→ EXERCISE: Take the data below. Output it exactly from its first line through the line containing "thickness of the incoming film, nm: 2620.0".

● ● ● ● ● ● ●

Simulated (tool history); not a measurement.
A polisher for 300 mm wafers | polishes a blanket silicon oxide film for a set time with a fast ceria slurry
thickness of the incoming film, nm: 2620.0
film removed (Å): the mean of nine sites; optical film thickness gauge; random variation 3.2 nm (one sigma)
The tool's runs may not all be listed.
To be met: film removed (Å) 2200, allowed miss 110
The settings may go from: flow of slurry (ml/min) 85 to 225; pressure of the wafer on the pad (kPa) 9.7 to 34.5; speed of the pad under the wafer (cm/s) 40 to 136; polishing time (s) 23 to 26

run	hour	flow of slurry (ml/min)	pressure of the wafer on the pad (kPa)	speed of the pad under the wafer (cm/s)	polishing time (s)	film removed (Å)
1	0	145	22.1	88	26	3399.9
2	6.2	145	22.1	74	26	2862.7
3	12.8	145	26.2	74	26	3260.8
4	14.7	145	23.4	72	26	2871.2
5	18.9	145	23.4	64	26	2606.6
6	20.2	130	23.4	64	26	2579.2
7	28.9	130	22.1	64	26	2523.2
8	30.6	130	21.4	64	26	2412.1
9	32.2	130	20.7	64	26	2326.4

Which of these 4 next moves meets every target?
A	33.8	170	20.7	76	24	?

● ● ● ● ● ● ●

→ RESPONSE BOX:
Simulated (tool history); not a measurement.
A polisher for 300 mm wafers | polishes a blanket silicon oxide film for a set time with a fast ceria slurry
thickness of the incoming film, nm: 2620.0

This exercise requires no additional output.